▶ _Provided information_
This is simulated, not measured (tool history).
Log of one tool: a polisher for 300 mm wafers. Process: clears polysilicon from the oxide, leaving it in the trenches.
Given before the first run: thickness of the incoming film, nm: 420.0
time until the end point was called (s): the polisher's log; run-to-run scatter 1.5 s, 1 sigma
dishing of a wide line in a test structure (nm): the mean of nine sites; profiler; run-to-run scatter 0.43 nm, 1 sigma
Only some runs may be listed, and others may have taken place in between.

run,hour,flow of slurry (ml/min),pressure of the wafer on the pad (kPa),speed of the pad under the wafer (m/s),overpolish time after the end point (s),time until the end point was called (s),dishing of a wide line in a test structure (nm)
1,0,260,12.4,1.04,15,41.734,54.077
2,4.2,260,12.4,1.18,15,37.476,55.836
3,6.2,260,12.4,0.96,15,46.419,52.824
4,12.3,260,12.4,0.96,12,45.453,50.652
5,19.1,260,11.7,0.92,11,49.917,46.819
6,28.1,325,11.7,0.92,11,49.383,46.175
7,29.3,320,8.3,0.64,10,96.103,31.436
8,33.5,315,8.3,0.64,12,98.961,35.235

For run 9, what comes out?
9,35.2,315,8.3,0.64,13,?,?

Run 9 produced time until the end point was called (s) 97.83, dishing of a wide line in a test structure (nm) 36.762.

▶ _Assigned task_
From the first line of the records above to the line that contains "9,35.2,315,8.3,0.64,13,?,?", quote each line exactly.

▶ _Exercise response_
This is simulated, not measured (tool history).
Log of one tool: a polisher for 300 mm wafers. Process: clears polysilicon from the oxide, leaving it in the trenches.
Given before the first run: thickness of the incoming film, nm: 420.0
time until the end point was called (s): the polisher's log; run-to-run scatter 1.5 s, 1 sigma
dishing of a wide line in a test structure (nm): the mean of nine sites; profiler; run-to-run scatter 0.43 nm, 1 sigma
Only some runs may be listed, and others may have taken place in between.

run,hour,flow of slurry (ml/min),pressure of the wafer on the pad (kPa),speed of the pad under the wafer (m/s),overpolish time after the end point (s),time until the end point was called (s),dishing of a wide line in a test structure (nm)
1,0,260,12.4,1.04,15,41.734,54.077
2,4.2,260,12.4,1.18,15,37.476,55.836
3,6.2,260,12.4,0.96,15,46.419,52.824
4,12.3,260,12.4,0.96,12,45.453,50.652
5,19.1,260,11.7,0.92,11,49.917,46.819
6,28.1,325,11.7,0.92,11,49.383,46.175
7,29.3,320,8.3,0.64,10,96.103,31.436
8,33.5,315,8.3,0.64,12,98.961,35.235

For run 9, what comes out?
9,35.2,315,8.3,0.64,13,?,?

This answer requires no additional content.